[Work request] Go through the entries below from the first line and transcribe each one exactly, ending with the line that contains "Author reply: Thank".

--- --- ---

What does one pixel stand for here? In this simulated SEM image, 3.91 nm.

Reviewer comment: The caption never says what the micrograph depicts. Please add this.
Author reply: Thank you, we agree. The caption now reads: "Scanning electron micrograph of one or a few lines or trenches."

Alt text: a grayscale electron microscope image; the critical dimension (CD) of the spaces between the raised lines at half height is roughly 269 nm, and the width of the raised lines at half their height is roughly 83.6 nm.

--- --- ---

[Task solution]
What does one pixel stand for here? In this simulated SEM image, 3.91 nm.

Reviewer comment: The caption never says what the micrograph depicts. Please add this.
Author reply: Thank you, we agree. The caption now reads: "Scanning electron micrograph of one or a few lines or trenches."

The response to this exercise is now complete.